Brief:
From the first line through the line containing "depth_nm: depth of", transcribe the records exactly and include no other lines.

Dataset content:
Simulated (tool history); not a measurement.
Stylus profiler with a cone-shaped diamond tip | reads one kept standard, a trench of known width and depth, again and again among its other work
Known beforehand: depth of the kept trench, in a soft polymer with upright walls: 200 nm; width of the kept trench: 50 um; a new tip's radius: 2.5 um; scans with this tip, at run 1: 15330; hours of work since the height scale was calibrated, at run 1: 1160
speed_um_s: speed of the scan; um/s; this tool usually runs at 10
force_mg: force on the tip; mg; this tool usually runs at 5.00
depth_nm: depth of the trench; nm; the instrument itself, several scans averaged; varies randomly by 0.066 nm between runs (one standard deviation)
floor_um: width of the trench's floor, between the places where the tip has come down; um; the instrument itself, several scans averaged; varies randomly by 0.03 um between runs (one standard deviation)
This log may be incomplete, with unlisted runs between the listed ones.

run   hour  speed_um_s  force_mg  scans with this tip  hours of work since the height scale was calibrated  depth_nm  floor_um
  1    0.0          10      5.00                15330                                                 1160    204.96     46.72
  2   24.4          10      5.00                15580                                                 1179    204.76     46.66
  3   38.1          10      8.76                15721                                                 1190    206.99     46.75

Task output:
Simulated (tool history); not a measurement.
Stylus profiler with a cone-shaped diamond tip | reads one kept standard, a trench of known width and depth, again and again among its other work
Known beforehand: depth of the kept trench, in a soft polymer with upright walls: 200 nm; width of the kept trench: 50 um; a new tip's radius: 2.5 um; scans with this tip, at run 1: 15330; hours of work since the height scale was calibrated, at run 1: 1160
speed_um_s: speed of the scan; um/s; this tool usually runs at 10
force_mg: force on the tip; mg; this tool usually runs at 5.00
depth_nm: depth of the trench; nm; the instrument itself, several scans averaged; varies randomly by 0.066 nm between runs (one standard deviation)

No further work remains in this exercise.